━━━━

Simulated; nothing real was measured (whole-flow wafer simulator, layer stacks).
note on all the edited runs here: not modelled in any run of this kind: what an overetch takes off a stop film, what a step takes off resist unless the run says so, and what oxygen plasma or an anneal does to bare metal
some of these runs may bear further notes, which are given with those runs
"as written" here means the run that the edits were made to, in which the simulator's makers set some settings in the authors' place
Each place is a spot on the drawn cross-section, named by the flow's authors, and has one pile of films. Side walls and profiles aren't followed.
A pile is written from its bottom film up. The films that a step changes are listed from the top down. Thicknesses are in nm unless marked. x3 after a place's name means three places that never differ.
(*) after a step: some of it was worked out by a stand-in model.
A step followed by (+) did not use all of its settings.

━━━━

▸ **Brief**
Write the opening line of the data above and every line after it, exactly, stopping once you have written the line with "Each place is".

▸ **Task answer**
Simulated; nothing real was measured (whole-flow wafer simulator, layer stacks).
note on all the edited runs here: not modelled in any run of this kind: what an overetch takes off a stop film, what a step takes off resist unless the run says so, and what oxygen plasma or an anneal does to bare metal
some of these runs may bear further notes, which are given with those runs
"as written" here means the run that the edits were made to, in which the simulator's makers set some settings in the authors' place
Each place is a spot on the drawn cross-section, named by the flow's authors, and has one pile of films. Side walls and profiles aren't followed.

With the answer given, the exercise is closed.